• _Exercise_
For every entry, output the exact wording.

== Data for review ==
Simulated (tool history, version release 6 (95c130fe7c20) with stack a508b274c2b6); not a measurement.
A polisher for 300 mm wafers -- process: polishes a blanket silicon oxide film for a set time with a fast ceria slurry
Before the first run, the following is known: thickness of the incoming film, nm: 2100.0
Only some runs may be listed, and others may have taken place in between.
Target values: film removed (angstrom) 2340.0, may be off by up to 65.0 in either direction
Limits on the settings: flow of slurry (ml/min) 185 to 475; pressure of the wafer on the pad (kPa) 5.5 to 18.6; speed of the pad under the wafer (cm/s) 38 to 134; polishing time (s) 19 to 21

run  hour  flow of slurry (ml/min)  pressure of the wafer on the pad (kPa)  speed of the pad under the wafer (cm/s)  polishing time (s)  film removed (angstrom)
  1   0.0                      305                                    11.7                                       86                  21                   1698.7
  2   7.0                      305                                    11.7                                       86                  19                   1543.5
===

• _Response_
Simulated (tool history, version release 6 (95c130fe7c20) with stack a508b274c2b6); not a measurement.
A polisher for 300 mm wafers -- process: polishes a blanket silicon oxide film for a set time with a fast ceria slurry
Before the first run, the following is known: thickness of the incoming film, nm: 2100.0
Only some runs may be listed, and others may have taken place in between.
Target values: film removed (angstrom) 2340.0, may be off by up to 65.0 in either direction
Limits on the settings: flow of slurry (ml/min) 185 to 475; pressure of the wafer on the pad (kPa) 5.5 to 18.6; speed of the pad under the wafer (cm/s) 38 to 134; polishing time (s) 19 to 21

run  hour  flow of slurry (ml/min)  pressure of the wafer on the pad (kPa)  speed of the pad under the wafer (cm/s)  polishing time (s)  film removed (angstrom)
  1   0.0                      305                                    11.7                                       86                  21                   1698.7
  2   7.0                      305                                    11.7                                       86                  19                   1543.5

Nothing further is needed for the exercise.